Requirement — Please reproduce each of the following entries exactly.

^^^^

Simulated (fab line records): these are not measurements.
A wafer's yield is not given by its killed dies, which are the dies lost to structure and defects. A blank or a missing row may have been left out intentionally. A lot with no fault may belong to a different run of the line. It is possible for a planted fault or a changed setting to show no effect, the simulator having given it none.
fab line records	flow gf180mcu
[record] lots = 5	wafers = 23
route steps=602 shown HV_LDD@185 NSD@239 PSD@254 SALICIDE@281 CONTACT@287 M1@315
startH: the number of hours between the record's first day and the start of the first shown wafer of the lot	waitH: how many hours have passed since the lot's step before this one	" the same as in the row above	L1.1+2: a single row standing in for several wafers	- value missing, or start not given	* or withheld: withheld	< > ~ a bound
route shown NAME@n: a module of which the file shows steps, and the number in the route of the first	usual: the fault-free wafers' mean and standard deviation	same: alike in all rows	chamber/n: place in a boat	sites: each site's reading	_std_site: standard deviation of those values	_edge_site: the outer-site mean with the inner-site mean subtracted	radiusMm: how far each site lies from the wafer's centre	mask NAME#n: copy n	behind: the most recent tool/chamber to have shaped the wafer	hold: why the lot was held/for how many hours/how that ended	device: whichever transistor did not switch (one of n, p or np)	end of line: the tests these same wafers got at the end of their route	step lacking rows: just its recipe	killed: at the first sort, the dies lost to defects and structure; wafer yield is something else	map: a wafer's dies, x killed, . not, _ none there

^^^^

Written solution —
Simulated (fab line records): these are not measurements.
A wafer's yield is not given by its killed dies, which are the dies lost to structure and defects. A blank or a missing row may have been left out intentionally. A lot with no fault may belong to a different run of the line. It is possible for a planted fault or a changed setting to show no effect, the simulator having given it none.
fab line records	flow gf180mcu
[record] lots = 5	wafers = 23
route steps=602 shown HV_LDD@185 NSD@239 PSD@254 SALICIDE@281 CONTACT@287 M1@315
startH: the number of hours between the record's first day and the start of the first shown wafer of the lot	waitH: how many hours have passed since the lot's step before this one	" the same as in the row above	L1.1+2: a single row standing in for several wafers	- value missing, or start not given	* or withheld: withheld	< > ~ a bound
route shown NAME@n: a module of which the file shows steps, and the number in the route of the first	usual: the fault-free wafers' mean and standard deviation	same: alike in all rows	chamber/n: place in a boat	sites: each site's reading	_std_site: standard deviation of those values	_edge_site: the outer-site mean with the inner-site mean subtracted	radiusMm: how far each site lies from the wafer's centre	mask NAME#n: copy n	behind: the most recent tool/chamber to have shaped the wafer	hold: why the lot was held/for how many hours/how that ended	device: whichever transistor did not switch (one of n, p or np)	end of line: the tests these same wafers got at the end of their route	step lacking rows: just its recipe	killed: at the first sort, the dies lost to defects and structure; wafer yield is something else	map: a wafer's dies, x killed, . not, _ none there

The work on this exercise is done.